Give back, exactly as written, the lines from the beginning of the listing through the one that contains "345 | 1.6935 |".

---------- Material supplied ----------
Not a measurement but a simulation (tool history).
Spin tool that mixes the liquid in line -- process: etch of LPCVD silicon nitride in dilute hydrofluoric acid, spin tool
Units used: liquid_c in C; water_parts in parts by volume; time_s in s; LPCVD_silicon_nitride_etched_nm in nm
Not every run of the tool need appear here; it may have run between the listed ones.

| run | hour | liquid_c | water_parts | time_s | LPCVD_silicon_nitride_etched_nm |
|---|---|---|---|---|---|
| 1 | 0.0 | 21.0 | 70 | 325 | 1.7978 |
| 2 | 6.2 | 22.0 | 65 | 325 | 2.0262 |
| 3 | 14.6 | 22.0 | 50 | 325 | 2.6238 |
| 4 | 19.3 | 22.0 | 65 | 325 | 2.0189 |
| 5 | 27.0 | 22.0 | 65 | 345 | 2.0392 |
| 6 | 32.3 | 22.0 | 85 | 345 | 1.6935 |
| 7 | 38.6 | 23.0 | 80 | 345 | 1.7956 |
----------

■ Response box ■
Not a measurement but a simulation (tool history).
Spin tool that mixes the liquid in line -- process: etch of LPCVD silicon nitride in dilute hydrofluoric acid, spin tool
Units used: liquid_c in C; water_parts in parts by volume; time_s in s; LPCVD_silicon_nitride_etched_nm in nm
Not every run of the tool need appear here; it may have run between the listed ones.

| run | hour | liquid_c | water_parts | time_s | LPCVD_silicon_nitride_etched_nm |
|---|---|---|---|---|---|
| 1 | 0.0 | 21.0 | 70 | 325 | 1.7978 |
| 2 | 6.2 | 22.0 | 65 | 325 | 2.0262 |
| 3 | 14.6 | 22.0 | 50 | 325 | 2.6238 |
| 4 | 19.3 | 22.0 | 65 | 325 | 2.0189 |
| 5 | 27.0 | 22.0 | 65 | 345 | 2.0392 |
| 6 | 32.3 | 22.0 | 85 | 345 | 1.6935 |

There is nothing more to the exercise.